Action item:
Using the data below, output the first line and every line after it up to and including the line containing "route steps=1938 shown", exactly as written and with nothing added.

Data excerpts:
----------------
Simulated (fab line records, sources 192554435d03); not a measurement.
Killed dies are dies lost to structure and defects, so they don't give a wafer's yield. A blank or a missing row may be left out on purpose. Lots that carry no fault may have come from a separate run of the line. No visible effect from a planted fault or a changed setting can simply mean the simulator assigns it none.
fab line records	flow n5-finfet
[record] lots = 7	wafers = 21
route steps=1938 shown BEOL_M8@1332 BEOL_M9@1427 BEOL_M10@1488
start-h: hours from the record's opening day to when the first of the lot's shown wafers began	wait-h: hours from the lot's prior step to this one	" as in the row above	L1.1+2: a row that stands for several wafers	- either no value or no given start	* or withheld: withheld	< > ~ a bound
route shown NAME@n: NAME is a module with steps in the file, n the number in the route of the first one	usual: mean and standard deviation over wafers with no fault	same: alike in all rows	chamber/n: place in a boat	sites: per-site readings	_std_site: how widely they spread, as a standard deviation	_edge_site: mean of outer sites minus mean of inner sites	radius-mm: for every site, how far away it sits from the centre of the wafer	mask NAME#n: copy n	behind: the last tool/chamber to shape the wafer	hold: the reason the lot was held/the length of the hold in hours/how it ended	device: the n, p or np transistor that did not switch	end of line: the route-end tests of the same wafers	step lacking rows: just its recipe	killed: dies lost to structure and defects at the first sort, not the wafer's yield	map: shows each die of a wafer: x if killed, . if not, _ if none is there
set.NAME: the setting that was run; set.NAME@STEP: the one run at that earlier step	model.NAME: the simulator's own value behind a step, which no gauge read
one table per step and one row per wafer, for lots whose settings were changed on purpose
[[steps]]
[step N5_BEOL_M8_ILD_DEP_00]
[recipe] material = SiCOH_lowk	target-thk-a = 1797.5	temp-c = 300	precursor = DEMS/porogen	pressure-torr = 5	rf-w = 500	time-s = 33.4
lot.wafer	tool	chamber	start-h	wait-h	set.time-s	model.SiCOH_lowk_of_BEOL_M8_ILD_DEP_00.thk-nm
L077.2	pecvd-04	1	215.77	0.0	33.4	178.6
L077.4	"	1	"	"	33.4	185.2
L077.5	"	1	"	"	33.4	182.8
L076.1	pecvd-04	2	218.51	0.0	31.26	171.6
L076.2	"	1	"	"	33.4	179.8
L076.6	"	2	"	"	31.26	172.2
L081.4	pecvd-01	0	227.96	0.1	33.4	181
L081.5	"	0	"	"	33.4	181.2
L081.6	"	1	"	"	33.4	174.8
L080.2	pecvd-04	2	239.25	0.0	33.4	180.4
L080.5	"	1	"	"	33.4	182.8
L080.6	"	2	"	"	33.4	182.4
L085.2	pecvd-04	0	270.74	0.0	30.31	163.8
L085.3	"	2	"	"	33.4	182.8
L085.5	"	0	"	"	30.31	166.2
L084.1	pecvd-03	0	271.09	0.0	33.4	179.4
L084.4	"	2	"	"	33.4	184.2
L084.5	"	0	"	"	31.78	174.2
----------------

Worked solution:
Simulated (fab line records, sources 192554435d03); not a measurement.
Killed dies are dies lost to structure and defects, so they don't give a wafer's yield. A blank or a missing row may be left out on purpose. Lots that carry no fault may have come from a separate run of the line. No visible effect from a planted fault or a changed setting can simply mean the simulator assigns it none.
fab line records	flow n5-finfet
[record] lots = 7	wafers = 21
route steps=1938 shown BEOL_M8@1332 BEOL_M9@1427 BEOL_M10@1488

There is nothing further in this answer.